▶ [WORK INSTRUCTION] Output every entry exactly, from the first line to the last.

↓
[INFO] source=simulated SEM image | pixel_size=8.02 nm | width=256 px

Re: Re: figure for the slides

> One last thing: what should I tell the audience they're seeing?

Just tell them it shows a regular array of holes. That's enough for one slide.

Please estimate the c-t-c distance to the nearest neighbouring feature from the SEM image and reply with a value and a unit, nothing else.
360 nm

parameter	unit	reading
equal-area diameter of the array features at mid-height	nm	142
↑

▶ [PROBLEM SOLUTION]
[INFO] source=simulated SEM image | pixel_size=8.02 nm | width=256 px

Re: Re: figure for the slides

> One last thing: what should I tell the audience they're seeing?

Just tell them it shows a regular array of holes. That's enough for one slide.

Please estimate the c-t-c distance to the nearest neighbouring feature from the SEM image and reply with a value and a unit, nothing else.
360 nm

parameter	unit	reading
equal-area diameter of the array features at mid-height	nm	142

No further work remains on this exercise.